Material supplied =
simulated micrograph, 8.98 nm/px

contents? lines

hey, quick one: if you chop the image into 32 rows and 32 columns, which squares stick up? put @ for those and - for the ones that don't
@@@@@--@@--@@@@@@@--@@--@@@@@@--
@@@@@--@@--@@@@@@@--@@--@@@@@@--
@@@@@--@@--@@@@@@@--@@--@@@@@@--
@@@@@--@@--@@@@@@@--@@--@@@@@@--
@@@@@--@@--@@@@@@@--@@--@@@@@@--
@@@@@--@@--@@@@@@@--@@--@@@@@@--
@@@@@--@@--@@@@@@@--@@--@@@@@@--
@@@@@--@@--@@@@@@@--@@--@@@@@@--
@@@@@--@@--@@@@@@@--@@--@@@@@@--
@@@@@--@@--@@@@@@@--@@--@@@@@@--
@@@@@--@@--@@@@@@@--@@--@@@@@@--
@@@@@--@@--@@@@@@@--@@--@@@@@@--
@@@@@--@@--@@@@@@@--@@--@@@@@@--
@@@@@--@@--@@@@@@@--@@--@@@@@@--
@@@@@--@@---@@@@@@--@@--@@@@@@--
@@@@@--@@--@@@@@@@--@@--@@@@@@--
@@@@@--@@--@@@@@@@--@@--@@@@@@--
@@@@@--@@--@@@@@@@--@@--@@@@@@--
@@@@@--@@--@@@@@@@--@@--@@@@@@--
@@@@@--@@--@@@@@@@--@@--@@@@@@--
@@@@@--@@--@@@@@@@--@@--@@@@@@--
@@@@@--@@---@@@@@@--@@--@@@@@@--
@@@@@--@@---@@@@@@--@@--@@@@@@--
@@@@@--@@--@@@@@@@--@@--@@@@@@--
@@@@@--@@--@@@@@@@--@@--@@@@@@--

Exercise = Copy each line above exactly as it stands.

Task solution =
simulated micrograph, 8.98 nm/px

contents? lines

hey, quick one: if you chop the image into 32 rows and 32 columns, which squares stick up? put @ for those and - for the ones that don't
@@@@@--@@--@@@@@@@--@@--@@@@@@--
@@@@@--@@--@@@@@@@--@@--@@@@@@--
@@@@@--@@--@@@@@@@--@@--@@@@@@--
@@@@@--@@--@@@@@@@--@@--@@@@@@--
@@@@@--@@--@@@@@@@--@@--@@@@@@--
@@@@@--@@--@@@@@@@--@@--@@@@@@--
@@@@@--@@--@@@@@@@--@@--@@@@@@--
@@@@@--@@--@@@@@@@--@@--@@@@@@--
@@@@@--@@--@@@@@@@--@@--@@@@@@--
@@@@@--@@--@@@@@@@--@@--@@@@@@--
@@@@@--@@--@@@@@@@--@@--@@@@@@--
@@@@@--@@--@@@@@@@--@@--@@@@@@--
@@@@@--@@--@@@@@@@--@@--@@@@@@--
@@@@@--@@--@@@@@@@--@@--@@@@@@--
@@@@@--@@---@@@@@@--@@--@@@@@@--
@@@@@--@@--@@@@@@@--@@--@@@@@@--
@@@@@--@@--@@@@@@@--@@--@@@@@@--
@@@@@--@@--@@@@@@@--@@--@@@@@@--
@@@@@--@@--@@@@@@@--@@--@@@@@@--
@@@@@--@@--@@@@@@@--@@--@@@@@@--
@@@@@--@@--@@@@@@@--@@--@@@@@@--
@@@@@--@@---@@@@@@--@@--@@@@@@--
@@@@@--@@---@@@@@@--@@--@@@@@@--
@@@@@--@@--@@@@@@@--@@--@@@@@@--
@@@@@--@@--@@@@@@@--@@--@@@@@@--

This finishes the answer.